### WORK TASK
Could you return the listing below exactly, with every line intact?

Top of RECORDS PROVIDED
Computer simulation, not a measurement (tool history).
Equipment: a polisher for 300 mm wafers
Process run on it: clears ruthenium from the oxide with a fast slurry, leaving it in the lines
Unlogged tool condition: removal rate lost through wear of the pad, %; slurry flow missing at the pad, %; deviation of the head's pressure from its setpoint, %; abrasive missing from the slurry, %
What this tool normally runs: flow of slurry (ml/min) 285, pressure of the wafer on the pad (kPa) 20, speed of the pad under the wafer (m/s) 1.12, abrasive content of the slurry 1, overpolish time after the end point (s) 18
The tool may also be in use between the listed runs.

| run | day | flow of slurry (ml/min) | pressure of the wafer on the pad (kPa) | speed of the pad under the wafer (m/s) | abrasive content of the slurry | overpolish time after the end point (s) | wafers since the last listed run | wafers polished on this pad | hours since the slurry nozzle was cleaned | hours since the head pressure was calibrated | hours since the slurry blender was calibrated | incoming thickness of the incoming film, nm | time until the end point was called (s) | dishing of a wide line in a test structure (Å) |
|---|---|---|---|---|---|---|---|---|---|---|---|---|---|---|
Bottom of RECORDS PROVIDED

### PROBLEM SOLUTION
Computer simulation, not a measurement (tool history).
Equipment: a polisher for 300 mm wafers
Process run on it: clears ruthenium from the oxide with a fast slurry, leaving it in the lines
Unlogged tool condition: removal rate lost through wear of the pad, %; slurry flow missing at the pad, %; deviation of the head's pressure from its setpoint, %; abrasive missing from the slurry, %
What this tool normally runs: flow of slurry (ml/min) 285, pressure of the wafer on the pad (kPa) 20, speed of the pad under the wafer (m/s) 1.12, abrasive content of the slurry 1, overpolish time after the end point (s) 18
The tool may also be in use between the listed runs.

| run | day | flow of slurry (ml/min) | pressure of the wafer on the pad (kPa) | speed of the pad under the wafer (m/s) | abrasive content of the slurry | overpolish time after the end point (s) | wafers since the last listed run | wafers polished on this pad | hours since the slurry nozzle was cleaned | hours since the head pressure was calibrated | hours since the slurry blender was calibrated | incoming thickness of the incoming film, nm | time until the end point was called (s) | dishing of a wide line in a test structure (Å) |
|---|---|---|---|---|---|---|---|---|---|---|---|---|---|---|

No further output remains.